Assigned task: Start at the first line of the material below and retype each line through the one containing "Chamber matching |", exactly.

Recorded data:
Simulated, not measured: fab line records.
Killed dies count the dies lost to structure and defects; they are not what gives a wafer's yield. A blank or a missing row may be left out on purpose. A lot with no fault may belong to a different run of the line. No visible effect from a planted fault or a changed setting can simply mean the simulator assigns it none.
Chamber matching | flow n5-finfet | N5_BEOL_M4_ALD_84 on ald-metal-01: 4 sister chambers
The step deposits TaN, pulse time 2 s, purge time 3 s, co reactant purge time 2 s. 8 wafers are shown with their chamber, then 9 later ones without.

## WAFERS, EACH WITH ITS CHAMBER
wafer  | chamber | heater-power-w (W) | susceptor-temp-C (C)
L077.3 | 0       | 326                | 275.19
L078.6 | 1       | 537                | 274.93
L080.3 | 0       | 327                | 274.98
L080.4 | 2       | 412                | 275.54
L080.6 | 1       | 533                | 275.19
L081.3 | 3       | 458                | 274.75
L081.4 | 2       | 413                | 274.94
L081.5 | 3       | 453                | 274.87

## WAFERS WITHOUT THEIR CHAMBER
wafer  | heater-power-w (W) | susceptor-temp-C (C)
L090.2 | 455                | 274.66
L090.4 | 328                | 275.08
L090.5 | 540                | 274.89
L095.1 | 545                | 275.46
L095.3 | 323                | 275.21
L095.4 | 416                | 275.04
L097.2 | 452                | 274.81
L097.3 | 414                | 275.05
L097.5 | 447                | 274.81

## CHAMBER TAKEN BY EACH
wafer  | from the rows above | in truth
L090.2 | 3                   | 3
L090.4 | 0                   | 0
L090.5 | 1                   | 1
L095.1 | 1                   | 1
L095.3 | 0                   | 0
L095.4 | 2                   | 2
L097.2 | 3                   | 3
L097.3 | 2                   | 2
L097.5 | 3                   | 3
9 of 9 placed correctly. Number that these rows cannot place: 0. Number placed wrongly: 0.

Exercise result:
Simulated, not measured: fab line records.
Killed dies count the dies lost to structure and defects; they are not what gives a wafer's yield. A blank or a missing row may be left out on purpose. A lot with no fault may belong to a different run of the line. No visible effect from a planted fault or a changed setting can simply mean the simulator assigns it none.
Chamber matching | flow n5-finfet | N5_BEOL_M4_ALD_84 on ald-metal-01: 4 sister chambers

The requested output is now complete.